====
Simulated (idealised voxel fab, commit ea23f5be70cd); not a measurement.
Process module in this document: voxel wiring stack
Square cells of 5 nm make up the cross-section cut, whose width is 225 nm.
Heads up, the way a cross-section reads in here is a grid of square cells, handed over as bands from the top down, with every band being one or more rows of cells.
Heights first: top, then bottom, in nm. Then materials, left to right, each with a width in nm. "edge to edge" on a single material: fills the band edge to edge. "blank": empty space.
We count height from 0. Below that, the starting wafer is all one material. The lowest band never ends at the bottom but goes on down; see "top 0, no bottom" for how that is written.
====

WORK ITEM
What you return should match the listing above exactly.

ANSWER SPACE
Simulated (idealised voxel fab, commit ea23f5be70cd); not a measurement.
Process module in this document: voxel wiring stack
Square cells of 5 nm make up the cross-section cut, whose width is 225 nm.
Heads up, the way a cross-section reads in here is a grid of square cells, handed over as bands from the top down, with every band being one or more rows of cells.
Heights first: top, then bottom, in nm. Then materials, left to right, each with a width in nm. "edge to edge" on a single material: fills the band edge to edge. "blank": empty space.
We count height from 0. Below that, the starting wafer is all one material. The lowest band never ends at the bottom but goes on down; see "top 0, no bottom" for how that is written.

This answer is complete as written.